**EXTRACTED MATERIAL**
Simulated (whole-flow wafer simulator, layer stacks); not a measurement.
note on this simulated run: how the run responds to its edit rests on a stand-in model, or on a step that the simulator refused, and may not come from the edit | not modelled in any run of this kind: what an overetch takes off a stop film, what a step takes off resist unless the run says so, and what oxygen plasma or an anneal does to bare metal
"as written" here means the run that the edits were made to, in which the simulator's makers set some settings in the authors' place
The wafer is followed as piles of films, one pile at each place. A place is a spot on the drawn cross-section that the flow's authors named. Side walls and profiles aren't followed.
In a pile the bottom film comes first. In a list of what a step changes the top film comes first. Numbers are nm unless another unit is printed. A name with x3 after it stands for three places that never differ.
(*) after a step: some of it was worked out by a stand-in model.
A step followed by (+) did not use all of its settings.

**WORK REQUEST**
Your answer should consist only of the lines above between the line holding "In a pile the" and the line holding "(*) after a", inclusive, each transcribed exactly.

**REPLY**
In a pile the bottom film comes first. In a list of what a step changes the top film comes first. Numbers are nm unless another unit is printed. A name with x3 after it stands for three places that never differ.
(*) after a step: some of it was worked out by a stand-in model.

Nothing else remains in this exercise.